_____

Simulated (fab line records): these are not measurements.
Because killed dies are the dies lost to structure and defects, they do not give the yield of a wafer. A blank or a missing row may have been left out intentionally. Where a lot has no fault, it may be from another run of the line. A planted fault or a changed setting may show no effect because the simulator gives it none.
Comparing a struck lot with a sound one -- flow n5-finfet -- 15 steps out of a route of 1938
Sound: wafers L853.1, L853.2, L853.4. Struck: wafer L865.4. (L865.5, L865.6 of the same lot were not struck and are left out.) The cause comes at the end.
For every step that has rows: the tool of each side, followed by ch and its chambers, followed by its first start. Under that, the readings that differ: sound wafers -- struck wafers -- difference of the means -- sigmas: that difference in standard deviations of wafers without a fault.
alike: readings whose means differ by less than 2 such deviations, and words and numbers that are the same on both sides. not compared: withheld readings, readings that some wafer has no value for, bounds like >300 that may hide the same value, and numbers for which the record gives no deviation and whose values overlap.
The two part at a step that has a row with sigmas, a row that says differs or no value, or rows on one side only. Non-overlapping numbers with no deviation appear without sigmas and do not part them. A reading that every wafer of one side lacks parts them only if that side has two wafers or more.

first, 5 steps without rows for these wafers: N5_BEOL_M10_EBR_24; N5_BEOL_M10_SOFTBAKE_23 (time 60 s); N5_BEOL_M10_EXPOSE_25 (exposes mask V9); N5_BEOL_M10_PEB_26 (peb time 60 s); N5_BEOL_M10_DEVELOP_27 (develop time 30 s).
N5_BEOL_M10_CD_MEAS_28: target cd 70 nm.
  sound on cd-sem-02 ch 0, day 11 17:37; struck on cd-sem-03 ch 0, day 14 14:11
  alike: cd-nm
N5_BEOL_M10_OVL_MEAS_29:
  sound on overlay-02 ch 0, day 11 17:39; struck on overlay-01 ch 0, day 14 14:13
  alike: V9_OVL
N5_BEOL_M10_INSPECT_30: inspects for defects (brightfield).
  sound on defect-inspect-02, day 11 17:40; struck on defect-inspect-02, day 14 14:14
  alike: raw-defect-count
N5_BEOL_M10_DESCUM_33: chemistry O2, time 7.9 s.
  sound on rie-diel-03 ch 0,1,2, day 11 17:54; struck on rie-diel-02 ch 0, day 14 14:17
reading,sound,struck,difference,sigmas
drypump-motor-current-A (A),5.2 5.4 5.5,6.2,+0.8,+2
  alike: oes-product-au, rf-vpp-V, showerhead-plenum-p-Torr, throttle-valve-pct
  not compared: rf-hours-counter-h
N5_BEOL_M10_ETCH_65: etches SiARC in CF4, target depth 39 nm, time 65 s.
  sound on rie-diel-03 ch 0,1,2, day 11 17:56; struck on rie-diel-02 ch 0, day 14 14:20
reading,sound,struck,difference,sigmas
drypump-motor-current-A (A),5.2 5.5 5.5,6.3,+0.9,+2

_____

> EXERCISE: Everything from the first line of the records through the line holding "For every step" is to be transcribed exactly; leave out all other lines.

> WRITTEN ANSWER:
Simulated (fab line records): these are not measurements.
Because killed dies are the dies lost to structure and defects, they do not give the yield of a wafer. A blank or a missing row may have been left out intentionally. Where a lot has no fault, it may be from another run of the line. A planted fault or a changed setting may show no effect because the simulator gives it none.
Comparing a struck lot with a sound one -- flow n5-finfet -- 15 steps out of a route of 1938
Sound: wafers L853.1, L853.2, L853.4. Struck: wafer L865.4. (L865.5, L865.6 of the same lot were not struck and are left out.) The cause comes at the end.
For every step that has rows: the tool of each side, followed by ch and its chambers, followed by its first start. Under that, the readings that differ: sound wafers -- struck wafers -- difference of the means -- sigmas: that difference in standard deviations of wafers without a fault.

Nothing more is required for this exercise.